Source material »
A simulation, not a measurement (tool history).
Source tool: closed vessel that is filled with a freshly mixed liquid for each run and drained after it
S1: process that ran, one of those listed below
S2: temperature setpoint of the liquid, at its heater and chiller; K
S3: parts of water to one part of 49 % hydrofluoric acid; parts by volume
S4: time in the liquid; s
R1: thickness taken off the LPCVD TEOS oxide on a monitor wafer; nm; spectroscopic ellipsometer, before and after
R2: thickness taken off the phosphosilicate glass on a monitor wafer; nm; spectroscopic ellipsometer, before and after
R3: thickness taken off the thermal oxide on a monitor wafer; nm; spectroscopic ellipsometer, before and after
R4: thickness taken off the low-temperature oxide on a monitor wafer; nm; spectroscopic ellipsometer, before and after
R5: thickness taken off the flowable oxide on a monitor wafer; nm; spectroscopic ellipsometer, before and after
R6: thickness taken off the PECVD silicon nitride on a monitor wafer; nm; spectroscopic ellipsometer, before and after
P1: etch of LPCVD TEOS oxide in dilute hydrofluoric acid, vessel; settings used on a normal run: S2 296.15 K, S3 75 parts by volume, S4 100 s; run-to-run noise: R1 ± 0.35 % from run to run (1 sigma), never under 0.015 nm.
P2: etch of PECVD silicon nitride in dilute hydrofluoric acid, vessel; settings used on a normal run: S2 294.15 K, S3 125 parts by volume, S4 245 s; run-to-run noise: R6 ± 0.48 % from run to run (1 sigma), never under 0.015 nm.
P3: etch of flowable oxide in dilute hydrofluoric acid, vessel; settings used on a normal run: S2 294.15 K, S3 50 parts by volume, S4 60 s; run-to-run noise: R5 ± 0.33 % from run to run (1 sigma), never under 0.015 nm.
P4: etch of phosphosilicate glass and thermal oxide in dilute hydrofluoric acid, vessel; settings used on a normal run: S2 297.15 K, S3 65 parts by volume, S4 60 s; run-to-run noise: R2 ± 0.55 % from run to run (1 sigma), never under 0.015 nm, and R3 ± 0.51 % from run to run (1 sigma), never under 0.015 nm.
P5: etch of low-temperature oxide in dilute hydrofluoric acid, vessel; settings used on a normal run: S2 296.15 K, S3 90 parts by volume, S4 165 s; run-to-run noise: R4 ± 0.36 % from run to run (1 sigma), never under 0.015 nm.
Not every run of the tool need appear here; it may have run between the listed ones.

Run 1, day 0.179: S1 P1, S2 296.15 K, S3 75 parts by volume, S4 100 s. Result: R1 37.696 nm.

Work task » Proceeding from the line containing "R2: thickness taken" through the line containing "R6: thickness taken", transcribe the lines above exactly, both end lines included.

Result »
R2: thickness taken off the phosphosilicate glass on a monitor wafer; nm; spectroscopic ellipsometer, before and after
R3: thickness taken off the thermal oxide on a monitor wafer; nm; spectroscopic ellipsometer, before and after
R4: thickness taken off the low-temperature oxide on a monitor wafer; nm; spectroscopic ellipsometer, before and after
R5: thickness taken off the flowable oxide on a monitor wafer; nm; spectroscopic ellipsometer, before and after
R6: thickness taken off the PECVD silicon nitride on a monitor wafer; nm; spectroscopic ellipsometer, before and after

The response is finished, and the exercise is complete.